- [Supplied entries]:
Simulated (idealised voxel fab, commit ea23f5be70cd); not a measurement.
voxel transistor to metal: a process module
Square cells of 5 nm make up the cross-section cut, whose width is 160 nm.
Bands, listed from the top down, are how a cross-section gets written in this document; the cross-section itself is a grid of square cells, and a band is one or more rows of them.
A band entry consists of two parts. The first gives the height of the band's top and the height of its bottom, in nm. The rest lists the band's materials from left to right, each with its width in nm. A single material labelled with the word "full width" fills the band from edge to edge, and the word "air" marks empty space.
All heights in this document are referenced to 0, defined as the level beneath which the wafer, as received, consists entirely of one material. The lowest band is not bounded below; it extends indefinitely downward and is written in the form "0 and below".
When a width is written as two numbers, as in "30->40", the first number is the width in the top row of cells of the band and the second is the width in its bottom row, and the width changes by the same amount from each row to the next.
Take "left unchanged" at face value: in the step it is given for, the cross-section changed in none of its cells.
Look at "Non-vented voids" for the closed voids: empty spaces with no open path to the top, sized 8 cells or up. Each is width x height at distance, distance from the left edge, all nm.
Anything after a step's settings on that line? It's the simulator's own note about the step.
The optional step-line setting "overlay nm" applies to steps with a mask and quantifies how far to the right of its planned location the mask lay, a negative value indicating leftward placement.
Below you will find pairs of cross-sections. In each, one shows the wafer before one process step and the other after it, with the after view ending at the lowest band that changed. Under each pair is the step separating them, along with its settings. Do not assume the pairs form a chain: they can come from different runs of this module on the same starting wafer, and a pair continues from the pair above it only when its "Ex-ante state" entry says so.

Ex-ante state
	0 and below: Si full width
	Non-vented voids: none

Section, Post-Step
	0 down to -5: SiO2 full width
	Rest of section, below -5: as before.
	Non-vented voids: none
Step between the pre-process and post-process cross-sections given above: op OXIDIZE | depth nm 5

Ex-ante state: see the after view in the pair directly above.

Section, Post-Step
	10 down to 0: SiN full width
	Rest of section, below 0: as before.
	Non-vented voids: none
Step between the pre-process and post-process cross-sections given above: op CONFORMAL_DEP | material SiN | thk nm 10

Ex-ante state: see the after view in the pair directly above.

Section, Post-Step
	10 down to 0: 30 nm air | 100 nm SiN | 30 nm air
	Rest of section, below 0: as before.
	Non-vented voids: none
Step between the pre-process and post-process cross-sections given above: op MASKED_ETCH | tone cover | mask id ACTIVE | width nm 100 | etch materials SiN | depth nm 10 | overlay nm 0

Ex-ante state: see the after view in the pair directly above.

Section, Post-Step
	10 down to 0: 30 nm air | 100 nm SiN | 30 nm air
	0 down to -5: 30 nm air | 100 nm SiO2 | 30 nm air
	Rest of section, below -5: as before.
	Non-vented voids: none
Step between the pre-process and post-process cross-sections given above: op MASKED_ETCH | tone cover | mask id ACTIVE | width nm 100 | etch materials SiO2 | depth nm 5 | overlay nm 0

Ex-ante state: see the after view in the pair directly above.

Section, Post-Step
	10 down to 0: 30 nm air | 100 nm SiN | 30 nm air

- [Requirement]: Could you repeat exactly the lines above from the line with "edge, all nm." up to and including the line with "10 | overlay nm 0", and only those?

- [Exercise answer]:
Look at "Non-vented voids" for the closed voids: empty spaces with no open path to the top, sized 8 cells or up. Each is width x height at distance, distance from the left edge, all nm.
Anything after a step's settings on that line? It's the simulator's own note about the step.
The optional step-line setting "overlay nm" applies to steps with a mask and quantifies how far to the right of its planned location the mask lay, a negative value indicating leftward placement.
Below you will find pairs of cross-sections. In each, one shows the wafer before one process step and the other after it, with the after view ending at the lowest band that changed. Under each pair is the step separating them, along with its settings. Do not assume the pairs form a chain: they can come from different runs of this module on the same starting wafer, and a pair continues from the pair above it only when its "Ex-ante state" entry says so.

Ex-ante state
	0 and below: Si full width
	Non-vented voids: none

Section, Post-Step
	0 down to -5: SiO2 full width
	Rest of section, below -5: as before.
	Non-vented voids: none
Step between the pre-process and post-process cross-sections given above: op OXIDIZE | depth nm 5

Ex-ante state: see the after view in the pair directly above.

Section, Post-Step
	10 down to 0: SiN full width
	Rest of section, below 0: as before.
	Non-vented voids: none
Step between the pre-process and post-process cross-sections given above: op CONFORMAL_DEP | material SiN | thk nm 10

Ex-ante state: see the after view in the pair directly above.

Section, Post-Step
	10 down to 0: 30 nm air | 100 nm SiN | 30 nm air
	Rest of section, below 0: as before.
	Non-vented voids: none
Step between the pre-process and post-process cross-sections given above: op MASKED_ETCH | tone cover | mask id ACTIVE | width nm 100 | etch materials SiN | depth nm 10 | overlay nm 0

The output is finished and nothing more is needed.